» **Activity**
Your answer must be an exact copy of every record below.

» **Record excerpts**
+---+
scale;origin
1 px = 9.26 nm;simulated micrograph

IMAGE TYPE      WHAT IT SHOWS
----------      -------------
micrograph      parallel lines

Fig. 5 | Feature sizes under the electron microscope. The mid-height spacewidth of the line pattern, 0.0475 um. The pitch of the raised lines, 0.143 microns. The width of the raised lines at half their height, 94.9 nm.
+---+

» **Problem solution**
scale;origin
1 px = 9.26 nm;simulated micrograph

IMAGE TYPE      WHAT IT SHOWS
----------      -------------
micrograph      parallel lines

Fig. 5 | Feature sizes under the electron microscope. The mid-height spacewidth of the line pattern, 0.0475 um. The pitch of the raised lines, 0.143 microns. The width of the raised lines at half their height, 94.9 nm.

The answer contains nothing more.